## WORK INSTRUCTION
Repeat exactly the lines below that lie between the line with "16 | PECVD |" and the line with "24 | STRIP | chemistry O2, over-ash 100% (+)", counting both of those lines as part of the answer.

[[ SOURCE INFORMATION open ]]

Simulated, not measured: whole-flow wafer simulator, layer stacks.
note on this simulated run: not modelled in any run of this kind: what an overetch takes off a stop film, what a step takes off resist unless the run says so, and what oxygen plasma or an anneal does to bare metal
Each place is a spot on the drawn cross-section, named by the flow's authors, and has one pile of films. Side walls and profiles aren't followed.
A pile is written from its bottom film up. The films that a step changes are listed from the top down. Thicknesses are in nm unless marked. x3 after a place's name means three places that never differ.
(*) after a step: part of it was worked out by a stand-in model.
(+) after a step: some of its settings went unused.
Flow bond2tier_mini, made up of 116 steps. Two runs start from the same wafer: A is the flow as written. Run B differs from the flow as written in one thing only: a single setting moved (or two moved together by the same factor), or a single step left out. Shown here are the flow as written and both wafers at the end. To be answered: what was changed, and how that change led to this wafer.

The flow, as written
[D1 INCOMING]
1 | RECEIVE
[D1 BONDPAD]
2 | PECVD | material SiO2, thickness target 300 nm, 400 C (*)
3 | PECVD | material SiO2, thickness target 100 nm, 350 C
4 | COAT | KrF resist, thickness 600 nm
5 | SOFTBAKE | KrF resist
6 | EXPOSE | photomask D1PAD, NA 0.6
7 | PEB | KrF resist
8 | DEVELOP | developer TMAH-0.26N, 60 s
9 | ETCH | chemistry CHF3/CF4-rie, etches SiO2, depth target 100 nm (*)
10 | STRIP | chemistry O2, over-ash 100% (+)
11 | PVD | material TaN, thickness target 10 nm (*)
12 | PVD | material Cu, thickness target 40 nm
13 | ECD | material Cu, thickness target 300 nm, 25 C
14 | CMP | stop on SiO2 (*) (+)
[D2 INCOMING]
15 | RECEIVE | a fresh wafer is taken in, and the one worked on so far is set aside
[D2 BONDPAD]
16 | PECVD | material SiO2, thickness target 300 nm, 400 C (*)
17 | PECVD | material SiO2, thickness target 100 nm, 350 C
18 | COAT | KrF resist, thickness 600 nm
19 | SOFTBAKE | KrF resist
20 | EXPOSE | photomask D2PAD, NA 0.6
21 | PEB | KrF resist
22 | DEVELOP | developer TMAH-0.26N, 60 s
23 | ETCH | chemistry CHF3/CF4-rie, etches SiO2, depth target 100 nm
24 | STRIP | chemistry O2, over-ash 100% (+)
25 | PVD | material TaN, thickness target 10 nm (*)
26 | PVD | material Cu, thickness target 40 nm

[[ SOURCE INFORMATION closed ]]

## WRITTEN REPLY
16 | PECVD | material SiO2, thickness target 300 nm, 400 C (*)
17 | PECVD | material SiO2, thickness target 100 nm, 350 C
18 | COAT | KrF resist, thickness 600 nm
19 | SOFTBAKE | KrF resist
20 | EXPOSE | photomask D2PAD, NA 0.6
21 | PEB | KrF resist
22 | DEVELOP | developer TMAH-0.26N, 60 s
23 | ETCH | chemistry CHF3/CF4-rie, etches SiO2, depth target 100 nm
24 | STRIP | chemistry O2, over-ash 100% (+)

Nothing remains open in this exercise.